▬▬▬▬▬▬

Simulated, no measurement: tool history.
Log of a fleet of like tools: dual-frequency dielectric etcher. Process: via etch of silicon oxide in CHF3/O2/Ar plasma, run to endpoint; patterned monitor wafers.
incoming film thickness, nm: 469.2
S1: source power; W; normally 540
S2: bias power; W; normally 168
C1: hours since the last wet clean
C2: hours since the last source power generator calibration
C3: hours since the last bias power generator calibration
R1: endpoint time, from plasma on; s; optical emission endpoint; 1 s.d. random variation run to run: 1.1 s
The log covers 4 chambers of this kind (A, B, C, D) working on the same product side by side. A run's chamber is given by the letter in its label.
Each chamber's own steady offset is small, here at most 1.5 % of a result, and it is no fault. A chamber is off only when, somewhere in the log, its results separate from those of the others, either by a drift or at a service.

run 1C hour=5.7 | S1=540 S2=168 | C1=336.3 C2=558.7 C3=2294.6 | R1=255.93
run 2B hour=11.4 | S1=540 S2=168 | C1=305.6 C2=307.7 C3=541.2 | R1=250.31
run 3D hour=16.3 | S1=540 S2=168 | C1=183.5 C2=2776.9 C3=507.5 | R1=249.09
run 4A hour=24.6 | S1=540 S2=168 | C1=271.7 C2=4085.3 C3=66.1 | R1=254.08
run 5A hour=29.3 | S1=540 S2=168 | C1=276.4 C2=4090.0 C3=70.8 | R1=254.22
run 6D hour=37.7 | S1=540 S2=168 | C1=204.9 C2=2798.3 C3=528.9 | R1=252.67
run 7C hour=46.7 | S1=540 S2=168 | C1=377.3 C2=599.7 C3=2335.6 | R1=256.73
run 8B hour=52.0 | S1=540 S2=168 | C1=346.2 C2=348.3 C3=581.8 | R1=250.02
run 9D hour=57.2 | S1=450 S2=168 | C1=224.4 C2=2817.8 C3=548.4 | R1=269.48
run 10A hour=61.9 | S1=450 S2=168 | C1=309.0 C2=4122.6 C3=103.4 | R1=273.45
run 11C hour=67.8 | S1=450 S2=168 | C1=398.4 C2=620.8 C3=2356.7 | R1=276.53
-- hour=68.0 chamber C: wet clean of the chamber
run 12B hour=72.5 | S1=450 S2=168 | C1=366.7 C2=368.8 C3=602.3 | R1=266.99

▬▬▬▬▬▬

Please write out the material word for word from its first line through the line holding "run 1C hour=5.7", including both, and no line past it.

* **Task output**
Simulated, no measurement: tool history.
Log of a fleet of like tools: dual-frequency dielectric etcher. Process: via etch of silicon oxide in CHF3/O2/Ar plasma, run to endpoint; patterned monitor wafers.
incoming film thickness, nm: 469.2
S1: source power; W; normally 540
S2: bias power; W; normally 168
C1: hours since the last wet clean
C2: hours since the last source power generator calibration
C3: hours since the last bias power generator calibration
R1: endpoint time, from plasma on; s; optical emission endpoint; 1 s.d. random variation run to run: 1.1 s
The log covers 4 chambers of this kind (A, B, C, D) working on the same product side by side. A run's chamber is given by the letter in its label.
Each chamber's own steady offset is small, here at most 1.5 % of a result, and it is no fault. A chamber is off only when, somewhere in the log, its results separate from those of the others, either by a drift or at a service.

run 1C hour=5.7 | S1=540 S2=168 | C1=336.3 C2=558.7 C3=2294.6 | R1=255.93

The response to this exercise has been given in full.